## Work request
Set down a word-for-word copy of the data below, limited to the lines from the first through the line with "note on this".

## Given information
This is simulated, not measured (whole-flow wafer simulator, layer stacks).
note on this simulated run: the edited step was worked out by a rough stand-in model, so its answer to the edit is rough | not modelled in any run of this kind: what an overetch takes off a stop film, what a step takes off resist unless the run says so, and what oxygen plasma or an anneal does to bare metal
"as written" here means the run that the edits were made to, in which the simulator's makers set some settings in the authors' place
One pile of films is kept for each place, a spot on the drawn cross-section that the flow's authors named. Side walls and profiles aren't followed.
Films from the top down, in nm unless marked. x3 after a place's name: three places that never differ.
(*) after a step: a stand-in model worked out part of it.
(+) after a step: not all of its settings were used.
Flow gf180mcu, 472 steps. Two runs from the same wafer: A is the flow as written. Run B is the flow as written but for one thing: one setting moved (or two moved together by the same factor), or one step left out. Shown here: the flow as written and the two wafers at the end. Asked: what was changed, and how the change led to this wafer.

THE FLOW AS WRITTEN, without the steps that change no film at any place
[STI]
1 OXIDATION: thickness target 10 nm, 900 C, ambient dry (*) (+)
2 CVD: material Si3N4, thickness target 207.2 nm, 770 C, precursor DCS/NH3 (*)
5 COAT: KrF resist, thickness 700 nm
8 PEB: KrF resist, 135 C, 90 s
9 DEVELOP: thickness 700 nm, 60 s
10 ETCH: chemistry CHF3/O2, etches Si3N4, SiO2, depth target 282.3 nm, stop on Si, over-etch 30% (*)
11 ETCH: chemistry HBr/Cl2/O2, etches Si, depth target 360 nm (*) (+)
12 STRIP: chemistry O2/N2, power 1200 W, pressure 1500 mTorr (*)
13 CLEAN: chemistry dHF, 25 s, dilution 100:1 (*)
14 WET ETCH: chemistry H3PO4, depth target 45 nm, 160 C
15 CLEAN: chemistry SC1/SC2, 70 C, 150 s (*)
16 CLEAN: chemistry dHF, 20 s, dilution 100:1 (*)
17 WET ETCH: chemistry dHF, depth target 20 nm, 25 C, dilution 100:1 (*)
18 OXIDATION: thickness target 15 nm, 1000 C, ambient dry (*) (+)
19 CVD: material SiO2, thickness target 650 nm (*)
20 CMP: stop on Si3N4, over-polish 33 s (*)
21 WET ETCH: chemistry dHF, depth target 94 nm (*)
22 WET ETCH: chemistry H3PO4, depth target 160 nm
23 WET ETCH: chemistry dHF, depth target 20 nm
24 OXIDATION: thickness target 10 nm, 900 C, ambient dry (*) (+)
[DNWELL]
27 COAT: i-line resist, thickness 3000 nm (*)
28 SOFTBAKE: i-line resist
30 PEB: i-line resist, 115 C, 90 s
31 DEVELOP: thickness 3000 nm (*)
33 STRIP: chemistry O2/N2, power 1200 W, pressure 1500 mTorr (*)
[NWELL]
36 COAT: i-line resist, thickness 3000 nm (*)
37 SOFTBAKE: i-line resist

## Exercise result
This is simulated, not measured (whole-flow wafer simulator, layer stacks).
note on this simulated run: the edited step was worked out by a rough stand-in model, so its answer to the edit is rough | not modelled in any run of this kind: what an overetch takes off a stop film, what a step takes off resist unless the run says so, and what oxygen plasma or an anneal does to bare metal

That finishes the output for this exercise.